*EXCERPTED RECORDS*.
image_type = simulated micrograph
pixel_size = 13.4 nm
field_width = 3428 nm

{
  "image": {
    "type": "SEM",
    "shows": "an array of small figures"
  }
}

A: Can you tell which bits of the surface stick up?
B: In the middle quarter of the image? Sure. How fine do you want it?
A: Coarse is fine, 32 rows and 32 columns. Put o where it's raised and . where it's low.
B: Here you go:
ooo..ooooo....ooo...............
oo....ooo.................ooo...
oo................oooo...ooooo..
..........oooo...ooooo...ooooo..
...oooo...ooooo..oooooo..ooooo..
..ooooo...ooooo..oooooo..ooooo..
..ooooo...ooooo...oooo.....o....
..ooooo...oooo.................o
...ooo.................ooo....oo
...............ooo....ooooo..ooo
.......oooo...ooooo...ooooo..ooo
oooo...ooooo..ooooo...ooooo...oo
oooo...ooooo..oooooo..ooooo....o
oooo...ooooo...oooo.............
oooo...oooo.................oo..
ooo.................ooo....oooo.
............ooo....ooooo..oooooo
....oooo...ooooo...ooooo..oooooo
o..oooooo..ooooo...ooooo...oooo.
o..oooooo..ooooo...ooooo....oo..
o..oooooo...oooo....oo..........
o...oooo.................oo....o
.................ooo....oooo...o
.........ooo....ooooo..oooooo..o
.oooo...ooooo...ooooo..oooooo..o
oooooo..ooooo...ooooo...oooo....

*BRIEF*.
The entries must all be transcribed exactly.

*SOLUTION*.
image_type = simulated micrograph
pixel_size = 13.4 nm
field_width = 3428 nm

{
  "image": {
    "type": "SEM",
    "shows": "an array of small figures"
  }
}

A: Can you tell which bits of the surface stick up?
B: In the middle quarter of the image? Sure. How fine do you want it?
A: Coarse is fine, 32 rows and 32 columns. Put o where it's raised and . where it's low.
B: Here you go:
ooo..ooooo....ooo...............
oo....ooo.................ooo...
oo................oooo...ooooo..
..........oooo...ooooo...ooooo..
...oooo...ooooo..oooooo..ooooo..
..ooooo...ooooo..oooooo..ooooo..
..ooooo...ooooo...oooo.....o....
..ooooo...oooo.................o
...ooo.................ooo....oo
...............ooo....ooooo..ooo
.......oooo...ooooo...ooooo..ooo
oooo...ooooo..ooooo...ooooo...oo
oooo...ooooo..oooooo..ooooo....o
oooo...ooooo...oooo.............
oooo...oooo.................oo..
ooo.................ooo....oooo.
............ooo....ooooo..oooooo
....oooo...ooooo...ooooo..oooooo
o..oooooo..ooooo...ooooo...oooo.
o..oooooo..ooooo...ooooo....oo..
o..oooooo...oooo....oo..........
o...oooo.................oo....o
.................ooo....oooo...o
.........ooo....ooooo..oooooo..o
.oooo...ooooo...ooooo..oooooo..o
oooooo..ooooo...ooooo...oooo....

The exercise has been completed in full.